_ _ _ _

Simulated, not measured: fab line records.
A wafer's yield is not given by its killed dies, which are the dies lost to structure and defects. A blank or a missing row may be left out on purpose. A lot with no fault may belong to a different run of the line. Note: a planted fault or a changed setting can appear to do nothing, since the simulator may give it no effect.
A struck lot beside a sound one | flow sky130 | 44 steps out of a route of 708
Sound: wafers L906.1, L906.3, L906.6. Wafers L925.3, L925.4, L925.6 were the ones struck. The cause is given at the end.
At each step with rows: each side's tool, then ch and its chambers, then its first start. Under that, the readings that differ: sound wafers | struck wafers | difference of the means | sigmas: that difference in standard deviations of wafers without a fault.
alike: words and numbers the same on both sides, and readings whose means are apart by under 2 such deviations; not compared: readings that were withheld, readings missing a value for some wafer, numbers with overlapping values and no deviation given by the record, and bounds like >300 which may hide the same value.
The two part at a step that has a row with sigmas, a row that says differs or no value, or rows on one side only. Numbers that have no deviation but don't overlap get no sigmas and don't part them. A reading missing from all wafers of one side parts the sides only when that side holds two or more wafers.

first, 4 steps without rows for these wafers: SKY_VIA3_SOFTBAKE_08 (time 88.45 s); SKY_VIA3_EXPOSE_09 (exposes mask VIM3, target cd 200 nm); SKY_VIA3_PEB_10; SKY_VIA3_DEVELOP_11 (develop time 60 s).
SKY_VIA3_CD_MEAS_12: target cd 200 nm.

_ _ _ _

- Work task -
The response must consist of all the data, reproduced without alteration.

- Answer box -
Simulated, not measured: fab line records.
A wafer's yield is not given by its killed dies, which are the dies lost to structure and defects. A blank or a missing row may be left out on purpose. A lot with no fault may belong to a different run of the line. Note: a planted fault or a changed setting can appear to do nothing, since the simulator may give it no effect.
A struck lot beside a sound one | flow sky130 | 44 steps out of a route of 708
Sound: wafers L906.1, L906.3, L906.6. Wafers L925.3, L925.4, L925.6 were the ones struck. The cause is given at the end.
At each step with rows: each side's tool, then ch and its chambers, then its first start. Under that, the readings that differ: sound wafers | struck wafers | difference of the means | sigmas: that difference in standard deviations of wafers without a fault.
alike: words and numbers the same on both sides, and readings whose means are apart by under 2 such deviations; not compared: readings that were withheld, readings missing a value for some wafer, numbers with overlapping values and no deviation given by the record, and bounds like >300 which may hide the same value.
The two part at a step that has a row with sigmas, a row that says differs or no value, or rows on one side only. Numbers that have no deviation but don't overlap get no sigmas and don't part them. A reading missing from all wafers of one side parts the sides only when that side holds two or more wafers.

first, 4 steps without rows for these wafers: SKY_VIA3_SOFTBAKE_08 (time 88.45 s); SKY_VIA3_EXPOSE_09 (exposes mask VIM3, target cd 200 nm); SKY_VIA3_PEB_10; SKY_VIA3_DEVELOP_11 (develop time 60 s).
SKY_VIA3_CD_MEAS_12: target cd 200 nm.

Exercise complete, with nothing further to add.